Data shown
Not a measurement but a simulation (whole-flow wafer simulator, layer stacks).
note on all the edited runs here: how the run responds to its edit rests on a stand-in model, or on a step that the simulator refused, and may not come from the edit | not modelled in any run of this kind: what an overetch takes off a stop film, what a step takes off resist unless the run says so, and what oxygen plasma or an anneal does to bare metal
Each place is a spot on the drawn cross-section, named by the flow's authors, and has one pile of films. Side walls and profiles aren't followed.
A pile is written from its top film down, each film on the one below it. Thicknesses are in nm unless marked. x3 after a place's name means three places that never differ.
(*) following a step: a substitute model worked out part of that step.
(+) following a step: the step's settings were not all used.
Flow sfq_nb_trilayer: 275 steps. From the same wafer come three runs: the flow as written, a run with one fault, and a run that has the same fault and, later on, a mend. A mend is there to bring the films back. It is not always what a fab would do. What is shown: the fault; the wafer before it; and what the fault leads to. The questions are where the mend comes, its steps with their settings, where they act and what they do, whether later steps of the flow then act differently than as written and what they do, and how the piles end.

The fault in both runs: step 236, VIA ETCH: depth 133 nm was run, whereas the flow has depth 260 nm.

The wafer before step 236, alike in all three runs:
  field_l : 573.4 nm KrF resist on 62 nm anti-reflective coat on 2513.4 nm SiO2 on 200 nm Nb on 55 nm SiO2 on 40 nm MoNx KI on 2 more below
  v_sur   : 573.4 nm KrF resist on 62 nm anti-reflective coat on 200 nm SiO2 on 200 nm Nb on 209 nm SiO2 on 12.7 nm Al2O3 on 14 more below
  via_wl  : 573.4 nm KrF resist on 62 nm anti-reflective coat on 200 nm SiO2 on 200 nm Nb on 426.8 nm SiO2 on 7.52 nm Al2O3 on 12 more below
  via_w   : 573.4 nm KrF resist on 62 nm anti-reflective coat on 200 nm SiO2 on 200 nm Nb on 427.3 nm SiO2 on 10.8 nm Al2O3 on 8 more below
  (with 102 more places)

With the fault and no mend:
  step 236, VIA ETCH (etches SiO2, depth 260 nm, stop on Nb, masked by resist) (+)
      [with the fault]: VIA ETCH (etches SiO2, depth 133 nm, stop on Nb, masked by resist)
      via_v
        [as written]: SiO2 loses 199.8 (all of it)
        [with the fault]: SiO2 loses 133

Assignment
Reproduce the entries exactly, starting at their first line and stopping after the line with "(+) following a".

Answer space
Not a measurement but a simulation (whole-flow wafer simulator, layer stacks).
note on all the edited runs here: how the run responds to its edit rests on a stand-in model, or on a step that the simulator refused, and may not come from the edit | not modelled in any run of this kind: what an overetch takes off a stop film, what a step takes off resist unless the run says so, and what oxygen plasma or an anneal does to bare metal
Each place is a spot on the drawn cross-section, named by the flow's authors, and has one pile of films. Side walls and profiles aren't followed.
A pile is written from its top film down, each film on the one below it. Thicknesses are in nm unless marked. x3 after a place's name means three places that never differ.
(*) following a step: a substitute model worked out part of that step.
(+) following a step: the step's settings were not all used.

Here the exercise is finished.